□ □ □ □ □

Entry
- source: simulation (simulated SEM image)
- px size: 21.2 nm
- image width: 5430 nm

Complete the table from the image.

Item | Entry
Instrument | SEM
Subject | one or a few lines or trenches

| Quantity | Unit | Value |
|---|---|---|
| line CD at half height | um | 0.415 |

□ □ □ □ □

Work order —
After reading the records above, transcribe them verbatim.

Answer box —
Entry
- source: simulation (simulated SEM image)
- px size: 21.2 nm
- image width: 5430 nm

Complete the table from the image.

Item | Entry
Instrument | SEM
Subject | one or a few lines or trenches

| Quantity | Unit | Value |
|---|---|---|
| line CD at half height | um | 0.415 |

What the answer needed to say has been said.